> **Data listing**
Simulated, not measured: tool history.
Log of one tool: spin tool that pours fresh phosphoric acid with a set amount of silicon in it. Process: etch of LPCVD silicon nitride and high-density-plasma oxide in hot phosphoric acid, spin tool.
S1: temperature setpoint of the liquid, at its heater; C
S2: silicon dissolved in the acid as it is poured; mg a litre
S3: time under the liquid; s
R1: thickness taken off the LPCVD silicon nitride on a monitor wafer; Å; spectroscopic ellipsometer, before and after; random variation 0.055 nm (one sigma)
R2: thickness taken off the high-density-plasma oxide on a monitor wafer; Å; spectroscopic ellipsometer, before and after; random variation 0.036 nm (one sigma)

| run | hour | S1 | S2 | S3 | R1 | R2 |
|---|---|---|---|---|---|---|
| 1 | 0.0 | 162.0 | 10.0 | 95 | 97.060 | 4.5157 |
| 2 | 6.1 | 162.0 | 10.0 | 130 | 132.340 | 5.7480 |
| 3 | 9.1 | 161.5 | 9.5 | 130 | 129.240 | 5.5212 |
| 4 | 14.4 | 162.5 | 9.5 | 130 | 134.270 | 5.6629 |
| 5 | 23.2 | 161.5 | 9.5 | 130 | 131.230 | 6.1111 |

> **Task item**
Write out exactly the lines between the start of the entries and the line containing "129.240 | 5.5212 |", including that line and the first one.

> **Answer area**
Simulated, not measured: tool history.
Log of one tool: spin tool that pours fresh phosphoric acid with a set amount of silicon in it. Process: etch of LPCVD silicon nitride and high-density-plasma oxide in hot phosphoric acid, spin tool.
S1: temperature setpoint of the liquid, at its heater; C
S2: silicon dissolved in the acid as it is poured; mg a litre
S3: time under the liquid; s
R1: thickness taken off the LPCVD silicon nitride on a monitor wafer; Å; spectroscopic ellipsometer, before and after; random variation 0.055 nm (one sigma)
R2: thickness taken off the high-density-plasma oxide on a monitor wafer; Å; spectroscopic ellipsometer, before and after; random variation 0.036 nm (one sigma)

| run | hour | S1 | S2 | S3 | R1 | R2 |
|---|---|---|---|---|---|---|
| 1 | 0.0 | 162.0 | 10.0 | 95 | 97.060 | 4.5157 |
| 2 | 6.1 | 162.0 | 10.0 | 130 | 132.340 | 5.7480 |
| 3 | 9.1 | 161.5 | 9.5 | 130 | 129.240 | 5.5212 |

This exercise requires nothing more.